#### [Requirement]
Would you return the lines between the one holding "ozone_ppm: dissolved ozone;" and the one holding "18.8 | 161.2 |", inclusive, and only those, exactly as they stand in the listing below?

--- Data extracts Enclosed Below ---

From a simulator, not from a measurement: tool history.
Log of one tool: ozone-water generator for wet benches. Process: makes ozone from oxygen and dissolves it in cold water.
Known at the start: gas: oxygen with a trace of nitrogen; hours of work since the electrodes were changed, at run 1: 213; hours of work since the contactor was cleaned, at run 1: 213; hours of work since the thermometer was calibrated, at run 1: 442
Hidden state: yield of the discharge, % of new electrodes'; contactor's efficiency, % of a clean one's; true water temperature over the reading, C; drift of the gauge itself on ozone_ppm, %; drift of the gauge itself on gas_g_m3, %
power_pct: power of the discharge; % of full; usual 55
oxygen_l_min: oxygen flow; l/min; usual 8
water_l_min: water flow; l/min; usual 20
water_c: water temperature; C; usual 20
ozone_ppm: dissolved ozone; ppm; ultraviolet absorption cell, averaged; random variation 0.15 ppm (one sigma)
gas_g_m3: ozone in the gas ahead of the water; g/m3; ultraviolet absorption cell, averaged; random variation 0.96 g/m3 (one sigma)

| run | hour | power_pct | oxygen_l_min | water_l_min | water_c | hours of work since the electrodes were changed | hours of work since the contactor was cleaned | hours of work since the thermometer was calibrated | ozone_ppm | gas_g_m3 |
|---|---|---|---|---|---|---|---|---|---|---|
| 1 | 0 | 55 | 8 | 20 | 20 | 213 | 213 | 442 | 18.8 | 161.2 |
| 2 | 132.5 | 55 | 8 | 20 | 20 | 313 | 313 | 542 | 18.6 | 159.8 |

--- End of Enclosed Data extracts ---

#### [Exercise response]
ozone_ppm: dissolved ozone; ppm; ultraviolet absorption cell, averaged; random variation 0.15 ppm (one sigma)
gas_g_m3: ozone in the gas ahead of the water; g/m3; ultraviolet absorption cell, averaged; random variation 0.96 g/m3 (one sigma)

| run | hour | power_pct | oxygen_l_min | water_l_min | water_c | hours of work since the electrodes were changed | hours of work since the contactor was cleaned | hours of work since the thermometer was calibrated | ozone_ppm | gas_g_m3 |
|---|---|---|---|---|---|---|---|---|---|---|
| 1 | 0 | 55 | 8 | 20 | 20 | 213 | 213 | 442 | 18.8 | 161.2 |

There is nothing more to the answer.